• Brief:
Please restate verbatim the lines that open the listing below, ending with the line in which "route steps=331 shown" occurs.

:::

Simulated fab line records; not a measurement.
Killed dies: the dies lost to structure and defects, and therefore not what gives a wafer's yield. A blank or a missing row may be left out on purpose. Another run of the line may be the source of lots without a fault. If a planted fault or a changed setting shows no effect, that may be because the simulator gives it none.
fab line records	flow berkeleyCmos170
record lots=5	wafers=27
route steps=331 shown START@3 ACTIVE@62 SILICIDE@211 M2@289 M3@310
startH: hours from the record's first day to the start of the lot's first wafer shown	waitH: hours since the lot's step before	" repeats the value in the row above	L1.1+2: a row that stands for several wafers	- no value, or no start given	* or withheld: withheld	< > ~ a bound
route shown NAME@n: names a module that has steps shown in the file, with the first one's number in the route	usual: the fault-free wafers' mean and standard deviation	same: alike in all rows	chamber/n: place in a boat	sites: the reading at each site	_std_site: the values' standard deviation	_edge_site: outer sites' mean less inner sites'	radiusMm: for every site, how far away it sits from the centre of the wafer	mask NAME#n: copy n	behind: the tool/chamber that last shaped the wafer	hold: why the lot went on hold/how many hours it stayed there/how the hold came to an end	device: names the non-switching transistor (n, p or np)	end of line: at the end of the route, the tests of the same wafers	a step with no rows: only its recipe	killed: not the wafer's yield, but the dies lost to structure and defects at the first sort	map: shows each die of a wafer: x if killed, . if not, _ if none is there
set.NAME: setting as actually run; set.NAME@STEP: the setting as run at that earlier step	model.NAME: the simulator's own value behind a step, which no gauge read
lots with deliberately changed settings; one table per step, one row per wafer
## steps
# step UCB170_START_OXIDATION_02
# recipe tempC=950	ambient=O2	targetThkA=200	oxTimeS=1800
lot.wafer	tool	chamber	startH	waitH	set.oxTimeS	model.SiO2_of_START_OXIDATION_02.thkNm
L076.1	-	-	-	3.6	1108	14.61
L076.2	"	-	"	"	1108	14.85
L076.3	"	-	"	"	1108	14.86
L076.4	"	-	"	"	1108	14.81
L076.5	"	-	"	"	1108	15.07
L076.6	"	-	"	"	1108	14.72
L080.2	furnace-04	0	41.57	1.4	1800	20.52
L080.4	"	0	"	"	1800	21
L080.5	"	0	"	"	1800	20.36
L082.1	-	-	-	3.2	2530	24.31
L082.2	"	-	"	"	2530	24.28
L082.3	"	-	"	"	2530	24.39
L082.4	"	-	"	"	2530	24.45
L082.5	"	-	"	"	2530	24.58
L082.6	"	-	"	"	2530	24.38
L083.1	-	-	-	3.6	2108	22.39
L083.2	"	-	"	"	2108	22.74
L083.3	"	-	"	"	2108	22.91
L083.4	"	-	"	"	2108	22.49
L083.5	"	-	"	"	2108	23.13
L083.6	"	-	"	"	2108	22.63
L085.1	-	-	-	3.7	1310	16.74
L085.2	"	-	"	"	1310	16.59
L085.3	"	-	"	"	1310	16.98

:::

• Exercise output:
Simulated fab line records; not a measurement.
Killed dies: the dies lost to structure and defects, and therefore not what gives a wafer's yield. A blank or a missing row may be left out on purpose. Another run of the line may be the source of lots without a fault. If a planted fault or a changed setting shows no effect, that may be because the simulator gives it none.
fab line records	flow berkeleyCmos170
record lots=5	wafers=27
route steps=331 shown START@3 ACTIVE@62 SILICIDE@211 M2@289 M3@310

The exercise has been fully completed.